**Available data**
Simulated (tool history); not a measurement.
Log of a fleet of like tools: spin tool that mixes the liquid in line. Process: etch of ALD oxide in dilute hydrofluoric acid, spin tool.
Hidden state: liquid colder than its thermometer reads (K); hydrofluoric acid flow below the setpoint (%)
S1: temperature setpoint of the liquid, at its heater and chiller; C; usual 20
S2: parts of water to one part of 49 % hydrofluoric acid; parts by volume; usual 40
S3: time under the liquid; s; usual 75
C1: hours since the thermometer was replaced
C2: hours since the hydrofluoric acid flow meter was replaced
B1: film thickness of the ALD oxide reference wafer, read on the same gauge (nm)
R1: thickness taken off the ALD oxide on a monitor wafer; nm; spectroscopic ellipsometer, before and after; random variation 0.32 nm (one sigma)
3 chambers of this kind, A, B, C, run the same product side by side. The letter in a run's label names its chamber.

**Task item**
An exact copy of every record is needed; write it out in full.

**Exercise solution**
Simulated (tool history); not a measurement.
Log of a fleet of like tools: spin tool that mixes the liquid in line. Process: etch of ALD oxide in dilute hydrofluoric acid, spin tool.
Hidden state: liquid colder than its thermometer reads (K); hydrofluoric acid flow below the setpoint (%)
S1: temperature setpoint of the liquid, at its heater and chiller; C; usual 20
S2: parts of water to one part of 49 % hydrofluoric acid; parts by volume; usual 40
S3: time under the liquid; s; usual 75
C1: hours since the thermometer was replaced
C2: hours since the hydrofluoric acid flow meter was replaced
B1: film thickness of the ALD oxide reference wafer, read on the same gauge (nm)
R1: thickness taken off the ALD oxide on a monitor wafer; nm; spectroscopic ellipsometer, before and after; random variation 0.32 nm (one sigma)
3 chambers of this kind, A, B, C, run the same product side by side. The letter in a run's label names its chamber.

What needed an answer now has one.